Assignment
The listing below holds a line with "Its process: clears" and a later line with "overpolish: overpolish time". Write out those two lines and every line between them, exactly, and nothing else.

Stored data
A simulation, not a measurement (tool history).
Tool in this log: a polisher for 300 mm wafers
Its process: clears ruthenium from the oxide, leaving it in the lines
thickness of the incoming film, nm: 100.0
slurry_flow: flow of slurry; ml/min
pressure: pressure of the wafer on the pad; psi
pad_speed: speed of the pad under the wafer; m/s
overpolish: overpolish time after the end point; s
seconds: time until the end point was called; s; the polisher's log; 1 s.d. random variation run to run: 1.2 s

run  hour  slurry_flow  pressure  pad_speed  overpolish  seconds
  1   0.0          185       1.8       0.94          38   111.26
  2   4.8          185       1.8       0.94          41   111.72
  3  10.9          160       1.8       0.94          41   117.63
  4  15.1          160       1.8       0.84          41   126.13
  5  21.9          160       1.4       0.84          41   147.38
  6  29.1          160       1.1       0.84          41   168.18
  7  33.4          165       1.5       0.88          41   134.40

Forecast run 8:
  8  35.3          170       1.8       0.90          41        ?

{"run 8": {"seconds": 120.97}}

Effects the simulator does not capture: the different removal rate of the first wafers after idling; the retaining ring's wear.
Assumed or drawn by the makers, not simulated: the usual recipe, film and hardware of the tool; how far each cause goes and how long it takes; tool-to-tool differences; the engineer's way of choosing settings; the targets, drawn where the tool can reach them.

Written reply
Its process: clears ruthenium from the oxide, leaving it in the lines
thickness of the incoming film, nm: 100.0
slurry_flow: flow of slurry; ml/min
pressure: pressure of the wafer on the pad; psi
pad_speed: speed of the pad under the wafer; m/s
overpolish: overpolish time after the end point; s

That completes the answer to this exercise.